▸ **WORK INSTRUCTION**:
Starting with the first line and ending with the last, copy the entries word for word.

▸ **RECORDS SUPPLIED**:
· · ·

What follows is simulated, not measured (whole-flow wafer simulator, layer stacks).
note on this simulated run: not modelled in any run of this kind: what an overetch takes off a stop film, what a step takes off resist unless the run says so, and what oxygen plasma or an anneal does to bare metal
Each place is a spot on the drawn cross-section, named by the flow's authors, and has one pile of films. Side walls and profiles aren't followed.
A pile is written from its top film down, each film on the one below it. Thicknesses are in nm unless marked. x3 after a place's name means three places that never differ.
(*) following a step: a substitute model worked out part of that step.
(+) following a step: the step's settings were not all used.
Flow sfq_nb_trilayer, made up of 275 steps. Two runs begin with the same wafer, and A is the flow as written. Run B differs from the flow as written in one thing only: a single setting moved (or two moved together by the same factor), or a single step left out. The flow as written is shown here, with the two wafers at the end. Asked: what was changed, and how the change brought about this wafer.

· · ·

▸ **WRITTEN ANSWER**:
What follows is simulated, not measured (whole-flow wafer simulator, layer stacks).
note on this simulated run: not modelled in any run of this kind: what an overetch takes off a stop film, what a step takes off resist unless the run says so, and what oxygen plasma or an anneal does to bare metal
Each place is a spot on the drawn cross-section, named by the flow's authors, and has one pile of films. Side walls and profiles aren't followed.
A pile is written from its top film down, each film on the one below it. Thicknesses are in nm unless marked. x3 after a place's name means three places that never differ.
(*) following a step: a substitute model worked out part of that step.
(+) following a step: the step's settings were not all used.
Flow sfq_nb_trilayer, made up of 275 steps. Two runs begin with the same wafer, and A is the flow as written. Run B differs from the flow as written in one thing only: a single setting moved (or two moved together by the same factor), or a single step left out. The flow as written is shown here, with the two wafers at the end. Asked: what was changed, and how the change brought about this wafer.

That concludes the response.